▸ **Action item**: Reproduce all the data verbatim.

- Opening Delimiter -

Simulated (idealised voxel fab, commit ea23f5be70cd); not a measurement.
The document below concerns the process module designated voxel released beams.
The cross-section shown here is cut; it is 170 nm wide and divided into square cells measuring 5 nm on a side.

- Closing Delimiter -

▸ **Exercise output**:
Simulated (idealised voxel fab, commit ea23f5be70cd); not a measurement.
The document below concerns the process module designated voxel released beams.
The cross-section shown here is cut; it is 170 nm wide and divided into square cells measuring 5 nm on a side.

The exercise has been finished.